Dataset records.
━━━━━━

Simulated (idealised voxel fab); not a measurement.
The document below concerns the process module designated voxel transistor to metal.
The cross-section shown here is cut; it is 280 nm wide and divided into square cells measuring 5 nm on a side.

━━━━━━

Work order. Print each line of the data exactly. Keep all of it.

Your response.
Simulated (idealised voxel fab); not a measurement.
The document below concerns the process module designated voxel transistor to metal.
The cross-section shown here is cut; it is 280 nm wide and divided into square cells measuring 5 nm on a side.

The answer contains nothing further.